▸ SOURCE MATERIAL
※

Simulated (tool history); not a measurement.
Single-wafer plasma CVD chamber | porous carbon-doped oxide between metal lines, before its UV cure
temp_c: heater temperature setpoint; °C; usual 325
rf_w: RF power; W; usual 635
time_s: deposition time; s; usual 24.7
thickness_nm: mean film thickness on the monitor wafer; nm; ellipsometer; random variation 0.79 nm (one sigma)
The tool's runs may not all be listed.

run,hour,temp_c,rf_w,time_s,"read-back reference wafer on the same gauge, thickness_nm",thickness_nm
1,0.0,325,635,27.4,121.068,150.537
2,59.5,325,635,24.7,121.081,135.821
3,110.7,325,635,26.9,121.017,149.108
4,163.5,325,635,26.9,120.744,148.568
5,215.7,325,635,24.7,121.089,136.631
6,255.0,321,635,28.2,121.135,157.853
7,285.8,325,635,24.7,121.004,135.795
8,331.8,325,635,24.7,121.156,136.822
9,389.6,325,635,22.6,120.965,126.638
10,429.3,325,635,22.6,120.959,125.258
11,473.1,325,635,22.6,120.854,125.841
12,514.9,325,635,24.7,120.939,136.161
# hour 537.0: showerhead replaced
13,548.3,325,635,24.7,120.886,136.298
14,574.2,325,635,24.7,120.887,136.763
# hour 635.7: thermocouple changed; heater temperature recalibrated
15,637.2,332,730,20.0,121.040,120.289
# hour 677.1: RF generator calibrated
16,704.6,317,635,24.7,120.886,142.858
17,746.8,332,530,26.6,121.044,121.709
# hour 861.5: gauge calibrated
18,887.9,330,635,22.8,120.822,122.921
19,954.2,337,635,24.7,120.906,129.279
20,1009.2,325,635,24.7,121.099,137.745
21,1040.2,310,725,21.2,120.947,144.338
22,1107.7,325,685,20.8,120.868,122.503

※

▸ WORK TASK
Within the listing above, give again exactly every line from the line with "# hour 861.5: gauge calibrated" through the line with "21,1040.2,310,725,21.2,120.947,144.338", both included, and no other line.

▸ YOUR RESPONSE
# hour 861.5: gauge calibrated
18,887.9,330,635,22.8,120.822,122.921
19,954.2,337,635,24.7,120.906,129.279
20,1009.2,325,635,24.7,121.099,137.745
21,1040.2,310,725,21.2,120.947,144.338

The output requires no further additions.